§ WORK INSTRUCTION: As the lines appear below, please set them down exactly, starting at the first and finishing with the one containing "the step between: op DIRECTIONAL_DEP | material aC".

● ● ● ● ●

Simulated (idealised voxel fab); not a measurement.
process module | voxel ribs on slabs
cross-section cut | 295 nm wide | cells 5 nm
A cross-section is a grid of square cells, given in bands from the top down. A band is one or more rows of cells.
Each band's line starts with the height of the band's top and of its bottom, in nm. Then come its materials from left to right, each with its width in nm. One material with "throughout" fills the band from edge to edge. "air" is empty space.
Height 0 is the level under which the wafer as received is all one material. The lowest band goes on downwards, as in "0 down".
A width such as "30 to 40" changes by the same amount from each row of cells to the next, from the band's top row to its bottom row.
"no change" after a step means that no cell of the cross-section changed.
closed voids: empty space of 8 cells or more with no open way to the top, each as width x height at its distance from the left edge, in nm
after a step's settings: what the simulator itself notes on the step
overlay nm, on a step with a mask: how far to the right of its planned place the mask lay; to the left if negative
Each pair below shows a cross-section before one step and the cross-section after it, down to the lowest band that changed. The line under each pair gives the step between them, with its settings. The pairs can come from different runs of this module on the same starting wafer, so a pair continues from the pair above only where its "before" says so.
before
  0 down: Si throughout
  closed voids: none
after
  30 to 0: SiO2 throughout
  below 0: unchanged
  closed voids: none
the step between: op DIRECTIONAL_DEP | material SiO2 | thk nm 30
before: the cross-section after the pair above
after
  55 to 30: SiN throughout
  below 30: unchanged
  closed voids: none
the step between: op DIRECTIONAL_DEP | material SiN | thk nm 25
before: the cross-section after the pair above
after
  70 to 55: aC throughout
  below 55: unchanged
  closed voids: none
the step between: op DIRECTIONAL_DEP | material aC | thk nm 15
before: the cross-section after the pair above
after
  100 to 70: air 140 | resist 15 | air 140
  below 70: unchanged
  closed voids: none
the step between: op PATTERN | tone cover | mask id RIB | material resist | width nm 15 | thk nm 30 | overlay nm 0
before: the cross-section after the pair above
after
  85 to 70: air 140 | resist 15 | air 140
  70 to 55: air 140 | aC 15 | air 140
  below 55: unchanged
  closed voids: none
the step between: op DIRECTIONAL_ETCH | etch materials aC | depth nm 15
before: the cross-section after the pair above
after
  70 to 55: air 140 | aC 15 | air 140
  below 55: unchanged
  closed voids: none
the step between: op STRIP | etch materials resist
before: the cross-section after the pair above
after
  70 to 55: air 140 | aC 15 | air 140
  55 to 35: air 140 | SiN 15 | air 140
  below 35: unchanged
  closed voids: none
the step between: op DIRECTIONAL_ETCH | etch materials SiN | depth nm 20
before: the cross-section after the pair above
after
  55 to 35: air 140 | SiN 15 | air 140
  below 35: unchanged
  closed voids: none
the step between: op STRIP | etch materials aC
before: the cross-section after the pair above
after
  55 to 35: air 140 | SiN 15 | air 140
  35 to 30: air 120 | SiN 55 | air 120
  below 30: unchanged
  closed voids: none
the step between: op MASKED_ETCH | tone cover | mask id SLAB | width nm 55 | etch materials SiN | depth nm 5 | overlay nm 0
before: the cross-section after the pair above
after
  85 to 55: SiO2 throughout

● ● ● ● ●

§ EXERCISE OUTPUT:
Simulated (idealised voxel fab); not a measurement.
process module | voxel ribs on slabs
cross-section cut | 295 nm wide | cells 5 nm
A cross-section is a grid of square cells, given in bands from the top down. A band is one or more rows of cells.
Each band's line starts with the height of the band's top and of its bottom, in nm. Then come its materials from left to right, each with its width in nm. One material with "throughout" fills the band from edge to edge. "air" is empty space.
Height 0 is the level under which the wafer as received is all one material. The lowest band goes on downwards, as in "0 down".
A width such as "30 to 40" changes by the same amount from each row of cells to the next, from the band's top row to its bottom row.
"no change" after a step means that no cell of the cross-section changed.
closed voids: empty space of 8 cells or more with no open way to the top, each as width x height at its distance from the left edge, in nm
after a step's settings: what the simulator itself notes on the step
overlay nm, on a step with a mask: how far to the right of its planned place the mask lay; to the left if negative
Each pair below shows a cross-section before one step and the cross-section after it, down to the lowest band that changed. The line under each pair gives the step between them, with its settings. The pairs can come from different runs of this module on the same starting wafer, so a pair continues from the pair above only where its "before" says so.
before
  0 down: Si throughout
  closed voids: none
after
  30 to 0: SiO2 throughout
  below 0: unchanged
  closed voids: none
the step between: op DIRECTIONAL_DEP | material SiO2 | thk nm 30
before: the cross-section after the pair above
after
  55 to 30: SiN throughout
  below 30: unchanged
  closed voids: none
the step between: op DIRECTIONAL_DEP | material SiN | thk nm 25
before: the cross-section after the pair above
after
  70 to 55: aC throughout
  below 55: unchanged
  closed voids: none
the step between: op DIRECTIONAL_DEP | material aC | thk nm 15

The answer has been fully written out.